**Required action:** Look through the entries below and extract exactly the lines from the one containing "2,DIRECTIONAL_DEP: material SiO2, thk nm 20" through the one containing "Cross-section through the wafer, step 6", ends included.

■ ■ ■

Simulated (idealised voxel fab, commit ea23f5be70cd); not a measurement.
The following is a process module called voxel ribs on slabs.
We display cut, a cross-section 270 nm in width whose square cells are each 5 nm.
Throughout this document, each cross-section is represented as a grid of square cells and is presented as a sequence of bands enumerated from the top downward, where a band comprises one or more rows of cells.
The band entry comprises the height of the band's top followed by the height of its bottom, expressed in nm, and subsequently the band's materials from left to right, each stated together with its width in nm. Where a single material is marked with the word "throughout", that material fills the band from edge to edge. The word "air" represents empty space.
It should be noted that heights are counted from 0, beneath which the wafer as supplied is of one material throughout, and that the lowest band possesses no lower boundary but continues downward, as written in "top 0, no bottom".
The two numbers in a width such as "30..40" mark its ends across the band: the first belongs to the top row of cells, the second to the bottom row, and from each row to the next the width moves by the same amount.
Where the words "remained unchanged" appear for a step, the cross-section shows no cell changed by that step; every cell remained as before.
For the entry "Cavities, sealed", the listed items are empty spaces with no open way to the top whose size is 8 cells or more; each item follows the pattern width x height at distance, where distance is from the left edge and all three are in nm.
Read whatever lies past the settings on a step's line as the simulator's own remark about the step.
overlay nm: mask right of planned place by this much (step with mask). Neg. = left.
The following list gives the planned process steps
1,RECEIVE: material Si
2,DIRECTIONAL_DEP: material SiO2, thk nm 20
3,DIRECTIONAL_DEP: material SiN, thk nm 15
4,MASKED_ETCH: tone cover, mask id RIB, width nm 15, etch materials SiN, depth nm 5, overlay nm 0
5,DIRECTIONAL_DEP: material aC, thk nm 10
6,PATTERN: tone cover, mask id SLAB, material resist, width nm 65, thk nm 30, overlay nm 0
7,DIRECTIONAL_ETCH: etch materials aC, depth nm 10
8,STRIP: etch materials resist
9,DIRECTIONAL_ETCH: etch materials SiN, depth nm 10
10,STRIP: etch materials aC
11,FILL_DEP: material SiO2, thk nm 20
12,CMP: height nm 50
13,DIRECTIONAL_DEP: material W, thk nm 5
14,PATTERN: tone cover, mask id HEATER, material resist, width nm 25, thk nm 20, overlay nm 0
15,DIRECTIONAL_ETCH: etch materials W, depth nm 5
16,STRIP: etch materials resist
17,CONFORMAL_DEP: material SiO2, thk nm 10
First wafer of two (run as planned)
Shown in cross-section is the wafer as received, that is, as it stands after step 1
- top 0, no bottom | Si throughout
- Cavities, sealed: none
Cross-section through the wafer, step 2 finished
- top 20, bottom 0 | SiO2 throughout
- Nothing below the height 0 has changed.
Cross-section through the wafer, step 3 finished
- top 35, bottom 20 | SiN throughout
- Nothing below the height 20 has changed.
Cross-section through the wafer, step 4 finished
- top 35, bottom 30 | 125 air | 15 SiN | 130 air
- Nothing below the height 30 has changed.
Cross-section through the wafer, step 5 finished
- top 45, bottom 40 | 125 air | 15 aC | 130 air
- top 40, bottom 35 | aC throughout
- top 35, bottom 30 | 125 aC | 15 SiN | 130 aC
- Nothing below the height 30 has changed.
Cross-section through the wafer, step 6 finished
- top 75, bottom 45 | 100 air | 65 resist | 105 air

■ ■ ■

**Written answer:**
2,DIRECTIONAL_DEP: material SiO2, thk nm 20
3,DIRECTIONAL_DEP: material SiN, thk nm 15
4,MASKED_ETCH: tone cover, mask id RIB, width nm 15, etch materials SiN, depth nm 5, overlay nm 0
5,DIRECTIONAL_DEP: material aC, thk nm 10
6,PATTERN: tone cover, mask id SLAB, material resist, width nm 65, thk nm 30, overlay nm 0
7,DIRECTIONAL_ETCH: etch materials aC, depth nm 10
8,STRIP: etch materials resist
9,DIRECTIONAL_ETCH: etch materials SiN, depth nm 10
10,STRIP: etch materials aC
11,FILL_DEP: material SiO2, thk nm 20
12,CMP: height nm 50
13,DIRECTIONAL_DEP: material W, thk nm 5
14,PATTERN: tone cover, mask id HEATER, material resist, width nm 25, thk nm 20, overlay nm 0
15,DIRECTIONAL_ETCH: etch materials W, depth nm 5
16,STRIP: etch materials resist
17,CONFORMAL_DEP: material SiO2, thk nm 10
First wafer of two (run as planned)
Shown in cross-section is the wafer as received, that is, as it stands after step 1
- top 0, no bottom | Si throughout
- Cavities, sealed: none
Cross-section through the wafer, step 2 finished
- top 20, bottom 0 | SiO2 throughout
- Nothing below the height 0 has changed.
Cross-section through the wafer, step 3 finished
- top 35, bottom 20 | SiN throughout
- Nothing below the height 20 has changed.
Cross-section through the wafer, step 4 finished
- top 35, bottom 30 | 125 air | 15 SiN | 130 air
- Nothing below the height 30 has changed.
Cross-section through the wafer, step 5 finished
- top 45, bottom 40 | 125 air | 15 aC | 130 air
- top 40, bottom 35 | aC throughout
- top 35, bottom 30 | 125 aC | 15 SiN | 130 aC
- Nothing below the height 30 has changed.
Cross-section through the wafer, step 6 finished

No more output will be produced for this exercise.